● ● ● ●

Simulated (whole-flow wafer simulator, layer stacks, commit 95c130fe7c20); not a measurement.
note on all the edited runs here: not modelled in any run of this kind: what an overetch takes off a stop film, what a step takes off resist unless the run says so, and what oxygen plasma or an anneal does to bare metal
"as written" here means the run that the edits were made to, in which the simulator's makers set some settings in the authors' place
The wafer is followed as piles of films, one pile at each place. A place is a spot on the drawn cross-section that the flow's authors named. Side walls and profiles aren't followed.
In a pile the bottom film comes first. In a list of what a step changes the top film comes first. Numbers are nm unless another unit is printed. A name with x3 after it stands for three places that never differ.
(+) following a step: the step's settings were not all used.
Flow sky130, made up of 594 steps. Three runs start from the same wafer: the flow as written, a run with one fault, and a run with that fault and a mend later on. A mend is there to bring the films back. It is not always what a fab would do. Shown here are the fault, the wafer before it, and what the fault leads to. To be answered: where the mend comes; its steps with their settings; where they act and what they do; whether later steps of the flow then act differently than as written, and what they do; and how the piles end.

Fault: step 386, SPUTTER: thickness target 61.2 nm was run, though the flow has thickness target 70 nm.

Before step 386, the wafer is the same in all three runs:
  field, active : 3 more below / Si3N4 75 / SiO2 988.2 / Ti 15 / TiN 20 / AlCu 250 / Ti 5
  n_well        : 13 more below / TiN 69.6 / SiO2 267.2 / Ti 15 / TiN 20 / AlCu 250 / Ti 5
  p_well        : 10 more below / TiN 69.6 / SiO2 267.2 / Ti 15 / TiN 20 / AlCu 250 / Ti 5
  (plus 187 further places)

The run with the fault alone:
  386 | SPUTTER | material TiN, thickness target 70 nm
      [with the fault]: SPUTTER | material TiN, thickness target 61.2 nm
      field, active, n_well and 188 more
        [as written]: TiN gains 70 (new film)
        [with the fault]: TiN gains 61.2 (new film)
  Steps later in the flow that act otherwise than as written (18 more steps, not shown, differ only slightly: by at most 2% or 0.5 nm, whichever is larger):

● ● ● ●

Work request >> Restate word for word the entries above, starting at the line with "[as written]: TiN gains 70 (new film)" and ending at the line with "[with the fault]: TiN", inclusive, and no others.

Response >>
        [as written]: TiN gains 70 (new film)
        [with the fault]: TiN gains 61.2 (new film)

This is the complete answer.